Extracted material ->
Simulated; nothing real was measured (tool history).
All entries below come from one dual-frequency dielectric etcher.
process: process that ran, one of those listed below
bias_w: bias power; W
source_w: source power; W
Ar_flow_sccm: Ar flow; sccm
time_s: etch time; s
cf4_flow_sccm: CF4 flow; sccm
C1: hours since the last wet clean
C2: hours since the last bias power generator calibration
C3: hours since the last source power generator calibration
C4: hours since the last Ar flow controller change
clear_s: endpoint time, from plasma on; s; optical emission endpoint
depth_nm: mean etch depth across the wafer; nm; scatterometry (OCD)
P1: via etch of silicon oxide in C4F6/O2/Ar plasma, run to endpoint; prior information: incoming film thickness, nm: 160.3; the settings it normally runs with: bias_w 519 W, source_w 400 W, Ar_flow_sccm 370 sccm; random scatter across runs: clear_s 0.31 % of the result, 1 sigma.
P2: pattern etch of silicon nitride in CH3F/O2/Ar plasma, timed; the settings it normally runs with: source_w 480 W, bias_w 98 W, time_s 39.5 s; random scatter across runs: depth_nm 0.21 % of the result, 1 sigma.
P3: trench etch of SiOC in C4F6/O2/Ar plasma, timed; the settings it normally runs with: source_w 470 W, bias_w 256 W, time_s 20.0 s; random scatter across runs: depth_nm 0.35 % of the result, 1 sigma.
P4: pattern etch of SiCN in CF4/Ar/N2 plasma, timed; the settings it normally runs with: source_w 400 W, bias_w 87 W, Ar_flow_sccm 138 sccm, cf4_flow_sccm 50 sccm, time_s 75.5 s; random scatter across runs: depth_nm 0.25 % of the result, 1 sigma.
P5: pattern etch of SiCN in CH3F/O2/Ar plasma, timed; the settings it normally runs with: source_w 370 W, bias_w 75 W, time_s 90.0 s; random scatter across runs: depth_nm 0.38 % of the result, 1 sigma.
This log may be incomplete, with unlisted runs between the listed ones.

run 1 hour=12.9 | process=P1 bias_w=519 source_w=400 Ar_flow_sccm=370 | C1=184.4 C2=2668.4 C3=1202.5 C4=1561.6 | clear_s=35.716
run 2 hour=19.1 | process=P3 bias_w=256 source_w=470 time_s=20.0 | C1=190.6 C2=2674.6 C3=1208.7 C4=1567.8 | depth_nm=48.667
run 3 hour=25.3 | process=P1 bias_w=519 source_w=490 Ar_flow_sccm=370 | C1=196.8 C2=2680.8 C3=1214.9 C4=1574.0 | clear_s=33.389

Requirement -> Start with the line above that contains "C1: hours since the last wet clean" and stop after the line that contains "run 1 hour=12.9". Output those lines exactly, and only those.

Exercise response ->
C1: hours since the last wet clean
C2: hours since the last bias power generator calibration
C3: hours since the last source power generator calibration
C4: hours since the last Ar flow controller change
clear_s: endpoint time, from plasma on; s; optical emission endpoint
depth_nm: mean etch depth across the wafer; nm; scatterometry (OCD)
P1: via etch of silicon oxide in C4F6/O2/Ar plasma, run to endpoint; prior information: incoming film thickness, nm: 160.3; the settings it normally runs with: bias_w 519 W, source_w 400 W, Ar_flow_sccm 370 sccm; random scatter across runs: clear_s 0.31 % of the result, 1 sigma.
P2: pattern etch of silicon nitride in CH3F/O2/Ar plasma, timed; the settings it normally runs with: source_w 480 W, bias_w 98 W, time_s 39.5 s; random scatter across runs: depth_nm 0.21 % of the result, 1 sigma.
P3: trench etch of SiOC in C4F6/O2/Ar plasma, timed; the settings it normally runs with: source_w 470 W, bias_w 256 W, time_s 20.0 s; random scatter across runs: depth_nm 0.35 % of the result, 1 sigma.
P4: pattern etch of SiCN in CF4/Ar/N2 plasma, timed; the settings it normally runs with: source_w 400 W, bias_w 87 W, Ar_flow_sccm 138 sccm, cf4_flow_sccm 50 sccm, time_s 75.5 s; random scatter across runs: depth_nm 0.25 % of the result, 1 sigma.
P5: pattern etch of SiCN in CH3F/O2/Ar plasma, timed; the settings it normally runs with: source_w 370 W, bias_w 75 W, time_s 90.0 s; random scatter across runs: depth_nm 0.38 % of the result, 1 sigma.
This log may be incomplete, with unlisted runs between the listed ones.

run 1 hour=12.9 | process=P1 bias_w=519 source_w=400 Ar_flow_sccm=370 | C1=184.4 C2=2668.4 C3=1202.5 C4=1561.6 | clear_s=35.716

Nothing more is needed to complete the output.